■ Work instruction
Would you transcribe the records word for word, please?

■ Raw data
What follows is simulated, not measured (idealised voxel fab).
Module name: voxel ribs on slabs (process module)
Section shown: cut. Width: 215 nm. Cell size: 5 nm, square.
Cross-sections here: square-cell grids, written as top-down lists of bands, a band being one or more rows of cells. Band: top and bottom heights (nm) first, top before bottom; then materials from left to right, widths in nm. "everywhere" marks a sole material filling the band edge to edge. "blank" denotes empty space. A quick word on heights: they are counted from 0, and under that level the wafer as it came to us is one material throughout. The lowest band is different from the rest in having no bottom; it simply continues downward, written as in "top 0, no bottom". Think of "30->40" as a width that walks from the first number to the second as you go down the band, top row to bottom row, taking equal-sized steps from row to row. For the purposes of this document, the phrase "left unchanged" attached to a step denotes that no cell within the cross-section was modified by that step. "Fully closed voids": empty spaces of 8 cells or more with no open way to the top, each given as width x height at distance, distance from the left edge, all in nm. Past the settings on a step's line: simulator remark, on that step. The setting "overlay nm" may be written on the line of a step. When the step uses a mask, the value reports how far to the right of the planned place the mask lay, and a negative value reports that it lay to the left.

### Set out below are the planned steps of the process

■ Exercise response
What follows is simulated, not measured (idealised voxel fab).
Module name: voxel ribs on slabs (process module)
Section shown: cut. Width: 215 nm. Cell size: 5 nm, square.
Cross-sections here: square-cell grids, written as top-down lists of bands, a band being one or more rows of cells. Band: top and bottom heights (nm) first, top before bottom; then materials from left to right, widths in nm. "everywhere" marks a sole material filling the band edge to edge. "blank" denotes empty space. A quick word on heights: they are counted from 0, and under that level the wafer as it came to us is one material throughout. The lowest band is different from the rest in having no bottom; it simply continues downward, written as in "top 0, no bottom". Think of "30->40" as a width that walks from the first number to the second as you go down the band, top row to bottom row, taking equal-sized steps from row to row. For the purposes of this document, the phrase "left unchanged" attached to a step denotes that no cell within the cross-section was modified by that step. "Fully closed voids": empty spaces of 8 cells or more with no open way to the top, each given as width x height at distance, distance from the left edge, all in nm. Past the settings on a step's line: simulator remark, on that step. The setting "overlay nm" may be written on the line of a step. When the step uses a mask, the value reports how far to the right of the planned place the mask lay, and a negative value reports that it lay to the left.

### Set out below are the planned steps of the process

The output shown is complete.